WORK ORDER => Please output, without any change, the lines of the material below from the very first through the one with "row to row.".

_ _ _ _ _ _ _

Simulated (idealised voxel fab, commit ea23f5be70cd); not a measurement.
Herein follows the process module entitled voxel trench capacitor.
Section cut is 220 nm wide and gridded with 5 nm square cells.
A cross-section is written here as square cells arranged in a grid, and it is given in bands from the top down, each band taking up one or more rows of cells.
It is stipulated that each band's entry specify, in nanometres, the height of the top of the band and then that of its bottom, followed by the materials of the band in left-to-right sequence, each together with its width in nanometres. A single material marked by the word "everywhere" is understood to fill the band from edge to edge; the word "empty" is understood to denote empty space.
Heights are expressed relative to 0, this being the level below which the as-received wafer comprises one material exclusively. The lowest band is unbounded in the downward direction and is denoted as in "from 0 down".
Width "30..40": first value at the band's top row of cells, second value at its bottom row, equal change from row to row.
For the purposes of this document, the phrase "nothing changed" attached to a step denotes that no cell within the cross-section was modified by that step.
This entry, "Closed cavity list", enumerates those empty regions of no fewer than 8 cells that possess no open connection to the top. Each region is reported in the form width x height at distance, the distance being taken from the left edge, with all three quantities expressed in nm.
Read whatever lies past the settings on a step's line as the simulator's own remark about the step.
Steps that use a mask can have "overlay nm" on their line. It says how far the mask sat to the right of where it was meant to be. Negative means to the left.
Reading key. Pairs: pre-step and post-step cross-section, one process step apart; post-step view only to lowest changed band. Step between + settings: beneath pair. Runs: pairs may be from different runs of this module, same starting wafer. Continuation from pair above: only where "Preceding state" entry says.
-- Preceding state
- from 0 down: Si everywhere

_ _ _ _ _ _ _

EXERCISE RESULT =>
Simulated (idealised voxel fab, commit ea23f5be70cd); not a measurement.
Herein follows the process module entitled voxel trench capacitor.
Section cut is 220 nm wide and gridded with 5 nm square cells.
A cross-section is written here as square cells arranged in a grid, and it is given in bands from the top down, each band taking up one or more rows of cells.
It is stipulated that each band's entry specify, in nanometres, the height of the top of the band and then that of its bottom, followed by the materials of the band in left-to-right sequence, each together with its width in nanometres. A single material marked by the word "everywhere" is understood to fill the band from edge to edge; the word "empty" is understood to denote empty space.
Heights are expressed relative to 0, this being the level below which the as-received wafer comprises one material exclusively. The lowest band is unbounded in the downward direction and is denoted as in "from 0 down".
Width "30..40": first value at the band's top row of cells, second value at its bottom row, equal change from row to row.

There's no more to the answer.